- ASSIGNMENT
For this exercise, restate word for word only the lines from the first line of the data to the line containing "LLLHHHHHHHHHHHHHHHLLHHHHLLHHHHHH".

Segment Start: INFORMATION PROVIDED

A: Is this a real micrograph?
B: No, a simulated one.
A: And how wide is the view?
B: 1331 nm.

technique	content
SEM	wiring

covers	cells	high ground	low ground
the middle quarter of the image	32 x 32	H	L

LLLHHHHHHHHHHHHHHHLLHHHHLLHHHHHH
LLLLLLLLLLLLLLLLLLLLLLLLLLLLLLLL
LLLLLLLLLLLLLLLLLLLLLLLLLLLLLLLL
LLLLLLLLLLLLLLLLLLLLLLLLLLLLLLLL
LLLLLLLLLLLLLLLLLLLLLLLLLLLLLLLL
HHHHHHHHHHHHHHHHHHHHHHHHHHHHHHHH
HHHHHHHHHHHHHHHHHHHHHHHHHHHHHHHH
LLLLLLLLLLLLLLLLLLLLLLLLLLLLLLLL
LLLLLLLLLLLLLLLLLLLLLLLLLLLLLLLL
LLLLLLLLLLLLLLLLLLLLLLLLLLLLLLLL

Segment End: INFORMATION PROVIDED

- EXERCISE OUTPUT
A: Is this a real micrograph?
B: No, a simulated one.
A: And how wide is the view?
B: 1331 nm.

technique	content
SEM	wiring

covers	cells	high ground	low ground
the middle quarter of the image	32 x 32	H	L

LLLHHHHHHHHHHHHHHHLLHHHHLLHHHHHH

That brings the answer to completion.